- [RECORD EXTRACTS]:
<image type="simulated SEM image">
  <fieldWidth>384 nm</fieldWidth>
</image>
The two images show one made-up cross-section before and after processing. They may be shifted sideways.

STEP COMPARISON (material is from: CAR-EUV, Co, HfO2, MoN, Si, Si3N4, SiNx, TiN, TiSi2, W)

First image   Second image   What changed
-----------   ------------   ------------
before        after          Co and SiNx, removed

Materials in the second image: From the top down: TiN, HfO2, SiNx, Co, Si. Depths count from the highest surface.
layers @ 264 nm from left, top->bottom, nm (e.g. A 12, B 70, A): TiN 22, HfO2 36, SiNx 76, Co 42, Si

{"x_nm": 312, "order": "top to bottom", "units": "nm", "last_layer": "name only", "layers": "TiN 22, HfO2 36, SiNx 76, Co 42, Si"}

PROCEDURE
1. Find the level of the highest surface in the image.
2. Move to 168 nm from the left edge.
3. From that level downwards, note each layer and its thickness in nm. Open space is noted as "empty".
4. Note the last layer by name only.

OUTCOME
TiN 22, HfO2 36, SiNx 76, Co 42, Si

- [REQUIRED ACTION]: Reproducing the whole listing above is not the task. Copy exactly only the lines from the one with "<fieldWidth>384 nm</fieldWidth>" to the one with "and SiNx, removed", both kept.

- [EXERCISE ANSWER]:
  <fieldWidth>384 nm</fieldWidth>
</image>
The two images show one made-up cross-section before and after processing. They may be shifted sideways.

STEP COMPARISON (material is from: CAR-EUV, Co, HfO2, MoN, Si, Si3N4, SiNx, TiN, TiSi2, W)

First image   Second image   What changed
-----------   ------------   ------------
before        after          Co and SiNx, removed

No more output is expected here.